WORK ITEM: Every line of the material has to be retyped exactly.

-------- SOURCE INFORMATION --------

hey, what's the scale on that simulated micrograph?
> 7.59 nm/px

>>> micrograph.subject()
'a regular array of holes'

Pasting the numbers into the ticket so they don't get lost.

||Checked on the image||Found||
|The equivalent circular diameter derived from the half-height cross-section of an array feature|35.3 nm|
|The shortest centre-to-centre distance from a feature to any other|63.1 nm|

--------

YOUR RESPONSE:
hey, what's the scale on that simulated micrograph?
> 7.59 nm/px

>>> micrograph.subject()
'a regular array of holes'

Pasting the numbers into the ticket so they don't get lost.

||Checked on the image||Found||
|The equivalent circular diameter derived from the half-height cross-section of an array feature|35.3 nm|
|The shortest centre-to-centre distance from a feature to any other|63.1 nm|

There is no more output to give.